Work task -> Copy out each line below exactly as written.

Data ->
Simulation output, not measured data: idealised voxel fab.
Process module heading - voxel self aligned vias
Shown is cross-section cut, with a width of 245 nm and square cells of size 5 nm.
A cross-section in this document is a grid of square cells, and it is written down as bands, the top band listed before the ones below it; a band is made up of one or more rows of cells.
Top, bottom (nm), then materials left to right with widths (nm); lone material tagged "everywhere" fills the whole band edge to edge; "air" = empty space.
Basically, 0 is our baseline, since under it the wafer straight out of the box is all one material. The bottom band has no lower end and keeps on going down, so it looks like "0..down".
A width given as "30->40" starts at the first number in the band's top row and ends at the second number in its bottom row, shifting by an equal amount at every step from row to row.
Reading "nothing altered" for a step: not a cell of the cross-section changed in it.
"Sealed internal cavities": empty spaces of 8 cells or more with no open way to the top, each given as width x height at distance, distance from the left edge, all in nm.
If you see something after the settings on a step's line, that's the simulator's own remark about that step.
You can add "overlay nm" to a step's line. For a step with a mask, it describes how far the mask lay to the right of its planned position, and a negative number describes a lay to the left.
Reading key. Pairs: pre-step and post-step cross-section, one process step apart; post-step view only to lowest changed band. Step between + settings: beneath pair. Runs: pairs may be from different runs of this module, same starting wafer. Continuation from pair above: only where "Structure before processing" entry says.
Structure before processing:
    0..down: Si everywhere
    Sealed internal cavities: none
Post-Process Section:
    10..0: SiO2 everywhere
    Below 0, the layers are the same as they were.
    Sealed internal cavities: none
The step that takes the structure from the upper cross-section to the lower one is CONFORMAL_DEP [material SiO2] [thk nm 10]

Response area ->
Simulation output, not measured data: idealised voxel fab.
Process module heading - voxel self aligned vias
Shown is cross-section cut, with a width of 245 nm and square cells of size 5 nm.
A cross-section in this document is a grid of square cells, and it is written down as bands, the top band listed before the ones below it; a band is made up of one or more rows of cells.
Top, bottom (nm), then materials left to right with widths (nm); lone material tagged "everywhere" fills the whole band edge to edge; "air" = empty space.
Basically, 0 is our baseline, since under it the wafer straight out of the box is all one material. The bottom band has no lower end and keeps on going down, so it looks like "0..down".
A width given as "30->40" starts at the first number in the band's top row and ends at the second number in its bottom row, shifting by an equal amount at every step from row to row.
Reading "nothing altered" for a step: not a cell of the cross-section changed in it.
"Sealed internal cavities": empty spaces of 8 cells or more with no open way to the top, each given as width x height at distance, distance from the left edge, all in nm.
If you see something after the settings on a step's line, that's the simulator's own remark about that step.
You can add "overlay nm" to a step's line. For a step with a mask, it describes how far the mask lay to the right of its planned position, and a negative number describes a lay to the left.
Reading key. Pairs: pre-step and post-step cross-section, one process step apart; post-step view only to lowest changed band. Step between + settings: beneath pair. Runs: pairs may be from different runs of this module, same starting wafer. Continuation from pair above: only where "Structure before processing" entry says.
Structure before processing:
    0..down: Si everywhere
    Sealed internal cavities: none
Post-Process Section:
    10..0: SiO2 everywhere
    Below 0, the layers are the same as they were.
    Sealed internal cavities: none
The step that takes the structure from the upper cross-section to the lower one is CONFORMAL_DEP [material SiO2] [thk nm 10]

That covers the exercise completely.